ENTRIES SUPPLIED
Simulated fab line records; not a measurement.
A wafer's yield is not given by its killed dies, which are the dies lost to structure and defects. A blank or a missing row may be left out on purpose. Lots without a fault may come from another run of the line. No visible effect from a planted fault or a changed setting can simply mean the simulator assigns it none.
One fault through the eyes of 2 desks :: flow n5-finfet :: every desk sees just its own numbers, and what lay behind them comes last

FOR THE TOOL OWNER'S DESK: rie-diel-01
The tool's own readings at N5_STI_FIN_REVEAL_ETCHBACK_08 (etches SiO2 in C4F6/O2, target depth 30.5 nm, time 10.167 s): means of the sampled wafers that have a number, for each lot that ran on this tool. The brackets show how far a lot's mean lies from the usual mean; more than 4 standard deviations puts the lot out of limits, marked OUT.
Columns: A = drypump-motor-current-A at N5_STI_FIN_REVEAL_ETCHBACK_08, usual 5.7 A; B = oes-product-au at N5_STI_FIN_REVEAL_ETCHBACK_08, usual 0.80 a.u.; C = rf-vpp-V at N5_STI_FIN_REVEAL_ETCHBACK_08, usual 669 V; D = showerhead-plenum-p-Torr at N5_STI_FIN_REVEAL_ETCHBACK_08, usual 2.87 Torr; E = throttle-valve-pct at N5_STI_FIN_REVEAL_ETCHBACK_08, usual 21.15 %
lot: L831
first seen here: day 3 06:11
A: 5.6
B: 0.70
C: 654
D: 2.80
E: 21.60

WORK REQUEST
Hand back the listing exactly. Include every line.

RESPONSE BOX
Simulated fab line records; not a measurement.
A wafer's yield is not given by its killed dies, which are the dies lost to structure and defects. A blank or a missing row may be left out on purpose. Lots without a fault may come from another run of the line. No visible effect from a planted fault or a changed setting can simply mean the simulator assigns it none.
One fault through the eyes of 2 desks :: flow n5-finfet :: every desk sees just its own numbers, and what lay behind them comes last

FOR THE TOOL OWNER'S DESK: rie-diel-01
The tool's own readings at N5_STI_FIN_REVEAL_ETCHBACK_08 (etches SiO2 in C4F6/O2, target depth 30.5 nm, time 10.167 s): means of the sampled wafers that have a number, for each lot that ran on this tool. The brackets show how far a lot's mean lies from the usual mean; more than 4 standard deviations puts the lot out of limits, marked OUT.
Columns: A = drypump-motor-current-A at N5_STI_FIN_REVEAL_ETCHBACK_08, usual 5.7 A; B = oes-product-au at N5_STI_FIN_REVEAL_ETCHBACK_08, usual 0.80 a.u.; C = rf-vpp-V at N5_STI_FIN_REVEAL_ETCHBACK_08, usual 669 V; D = showerhead-plenum-p-Torr at N5_STI_FIN_REVEAL_ETCHBACK_08, usual 2.87 Torr; E = throttle-valve-pct at N5_STI_FIN_REVEAL_ETCHBACK_08, usual 21.15 %
lot: L831
first seen here: day 3 06:11
A: 5.6
B: 0.70
C: 654
D: 2.80
E: 21.60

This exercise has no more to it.